++++ PROVIDED MATERIAL

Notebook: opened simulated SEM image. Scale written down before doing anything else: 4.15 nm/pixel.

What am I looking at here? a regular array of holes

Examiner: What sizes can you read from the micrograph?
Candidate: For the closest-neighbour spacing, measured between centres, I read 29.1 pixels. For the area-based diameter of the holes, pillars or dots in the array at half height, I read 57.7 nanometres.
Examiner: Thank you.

++++++++

■ REQUIRED ACTION:
Starting at the line above that contains "Examiner: What sizes", repeat each line exactly up to and including the line that contains "Candidate: For the", and stop there.

■ ANSWER BOX:
Examiner: What sizes can you read from the micrograph?
Candidate: For the closest-neighbour spacing, measured between centres, I read 29.1 pixels. For the area-based diameter of the holes, pillars or dots in the array at half height, I read 57.7 nanometres.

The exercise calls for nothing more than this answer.